[Given data]
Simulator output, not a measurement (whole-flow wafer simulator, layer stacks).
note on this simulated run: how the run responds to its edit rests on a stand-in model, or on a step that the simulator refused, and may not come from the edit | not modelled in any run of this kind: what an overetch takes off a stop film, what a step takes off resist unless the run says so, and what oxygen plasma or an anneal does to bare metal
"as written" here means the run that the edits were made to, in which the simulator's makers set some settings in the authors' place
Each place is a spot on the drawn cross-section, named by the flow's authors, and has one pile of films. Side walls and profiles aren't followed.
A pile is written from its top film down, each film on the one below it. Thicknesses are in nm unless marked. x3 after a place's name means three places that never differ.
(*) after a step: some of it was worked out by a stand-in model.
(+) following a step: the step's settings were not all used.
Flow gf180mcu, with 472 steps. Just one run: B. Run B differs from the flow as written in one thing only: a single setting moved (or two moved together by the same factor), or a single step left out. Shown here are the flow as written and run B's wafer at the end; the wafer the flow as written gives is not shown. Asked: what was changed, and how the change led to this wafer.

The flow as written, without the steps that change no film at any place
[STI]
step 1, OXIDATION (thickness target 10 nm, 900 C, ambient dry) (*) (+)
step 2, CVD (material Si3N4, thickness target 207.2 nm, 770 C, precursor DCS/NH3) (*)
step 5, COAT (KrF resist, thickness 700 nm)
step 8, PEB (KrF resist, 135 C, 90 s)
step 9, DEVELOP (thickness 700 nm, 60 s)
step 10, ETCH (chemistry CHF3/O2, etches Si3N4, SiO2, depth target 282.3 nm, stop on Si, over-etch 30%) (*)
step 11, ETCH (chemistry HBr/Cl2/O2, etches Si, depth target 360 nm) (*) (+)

[Required action] Could I ask you to return the records exactly and in full?

[Task result]
Simulator output, not a measurement (whole-flow wafer simulator, layer stacks).
note on this simulated run: how the run responds to its edit rests on a stand-in model, or on a step that the simulator refused, and may not come from the edit | not modelled in any run of this kind: what an overetch takes off a stop film, what a step takes off resist unless the run says so, and what oxygen plasma or an anneal does to bare metal
"as written" here means the run that the edits were made to, in which the simulator's makers set some settings in the authors' place
Each place is a spot on the drawn cross-section, named by the flow's authors, and has one pile of films. Side walls and profiles aren't followed.
A pile is written from its top film down, each film on the one below it. Thicknesses are in nm unless marked. x3 after a place's name means three places that never differ.
(*) after a step: some of it was worked out by a stand-in model.
(+) following a step: the step's settings were not all used.
Flow gf180mcu, with 472 steps. Just one run: B. Run B differs from the flow as written in one thing only: a single setting moved (or two moved together by the same factor), or a single step left out. Shown here are the flow as written and run B's wafer at the end; the wafer the flow as written gives is not shown. Asked: what was changed, and how the change led to this wafer.

The flow as written, without the steps that change no film at any place
[STI]
step 1, OXIDATION (thickness target 10 nm, 900 C, ambient dry) (*) (+)
step 2, CVD (material Si3N4, thickness target 207.2 nm, 770 C, precursor DCS/NH3) (*)
step 5, COAT (KrF resist, thickness 700 nm)
step 8, PEB (KrF resist, 135 C, 90 s)
step 9, DEVELOP (thickness 700 nm, 60 s)
step 10, ETCH (chemistry CHF3/O2, etches Si3N4, SiO2, depth target 282.3 nm, stop on Si, over-etch 30%) (*)
step 11, ETCH (chemistry HBr/Cl2/O2, etches Si, depth target 360 nm) (*) (+)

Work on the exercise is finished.